**Task item:** Repeat the data exactly, every last line of it.

**Given information:**
- - - - - - -

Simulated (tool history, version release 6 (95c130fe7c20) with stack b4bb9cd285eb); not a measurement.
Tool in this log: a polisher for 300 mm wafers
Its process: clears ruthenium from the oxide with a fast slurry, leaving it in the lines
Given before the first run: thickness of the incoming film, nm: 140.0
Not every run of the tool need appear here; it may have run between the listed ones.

- - - - - - -

**Exercise result:**
Simulated (tool history, version release 6 (95c130fe7c20) with stack b4bb9cd285eb); not a measurement.
Tool in this log: a polisher for 300 mm wafers
Its process: clears ruthenium from the oxide with a fast slurry, leaving it in the lines
Given before the first run: thickness of the incoming film, nm: 140.0
Not every run of the tool need appear here; it may have run between the listed ones.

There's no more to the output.